* WORK ORDER *
Your answer should be only the lines below from the one with "row to row." to the one with "The remark found", repeated exactly, ends included.

* DATA UNDER STUDY *
# # # # #
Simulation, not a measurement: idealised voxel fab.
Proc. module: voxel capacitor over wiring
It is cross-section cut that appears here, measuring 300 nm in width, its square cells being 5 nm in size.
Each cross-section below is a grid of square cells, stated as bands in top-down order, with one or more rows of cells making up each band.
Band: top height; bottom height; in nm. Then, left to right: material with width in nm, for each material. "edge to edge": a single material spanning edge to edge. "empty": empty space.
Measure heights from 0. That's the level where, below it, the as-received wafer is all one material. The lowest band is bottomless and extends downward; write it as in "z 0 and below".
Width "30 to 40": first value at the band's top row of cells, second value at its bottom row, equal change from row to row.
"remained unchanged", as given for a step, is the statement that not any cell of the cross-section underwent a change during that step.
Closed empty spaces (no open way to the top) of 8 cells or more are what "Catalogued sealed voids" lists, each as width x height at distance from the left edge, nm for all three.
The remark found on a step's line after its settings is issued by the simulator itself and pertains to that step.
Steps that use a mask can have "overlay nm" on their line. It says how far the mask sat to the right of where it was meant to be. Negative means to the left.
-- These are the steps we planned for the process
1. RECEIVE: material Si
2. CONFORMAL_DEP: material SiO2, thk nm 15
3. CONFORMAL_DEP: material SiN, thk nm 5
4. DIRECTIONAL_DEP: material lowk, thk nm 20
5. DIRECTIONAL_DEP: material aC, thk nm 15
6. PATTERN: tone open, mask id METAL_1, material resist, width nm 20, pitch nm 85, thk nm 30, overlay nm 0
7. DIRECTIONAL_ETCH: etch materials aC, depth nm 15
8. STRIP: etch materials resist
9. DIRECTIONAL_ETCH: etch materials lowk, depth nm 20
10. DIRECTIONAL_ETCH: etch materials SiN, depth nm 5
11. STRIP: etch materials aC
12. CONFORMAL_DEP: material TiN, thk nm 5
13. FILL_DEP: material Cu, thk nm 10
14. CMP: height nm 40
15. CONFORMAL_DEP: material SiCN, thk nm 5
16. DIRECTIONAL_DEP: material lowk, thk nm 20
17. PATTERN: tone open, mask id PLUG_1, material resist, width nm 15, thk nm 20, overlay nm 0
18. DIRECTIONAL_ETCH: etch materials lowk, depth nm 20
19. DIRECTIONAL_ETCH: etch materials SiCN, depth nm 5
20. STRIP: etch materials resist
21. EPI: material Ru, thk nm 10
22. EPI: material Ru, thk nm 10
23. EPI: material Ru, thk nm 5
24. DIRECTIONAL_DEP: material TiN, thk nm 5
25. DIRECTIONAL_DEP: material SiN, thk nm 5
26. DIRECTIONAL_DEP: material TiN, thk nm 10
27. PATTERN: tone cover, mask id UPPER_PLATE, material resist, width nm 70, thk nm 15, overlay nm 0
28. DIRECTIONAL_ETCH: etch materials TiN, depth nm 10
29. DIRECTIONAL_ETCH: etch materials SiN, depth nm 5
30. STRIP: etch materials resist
# # # # #

* YOUR RESPONSE *
Width "30 to 40": first value at the band's top row of cells, second value at its bottom row, equal change from row to row.
"remained unchanged", as given for a step, is the statement that not any cell of the cross-section underwent a change during that step.
Closed empty spaces (no open way to the top) of 8 cells or more are what "Catalogued sealed voids" lists, each as width x height at distance from the left edge, nm for all three.
The remark found on a step's line after its settings is issued by the simulator itself and pertains to that step.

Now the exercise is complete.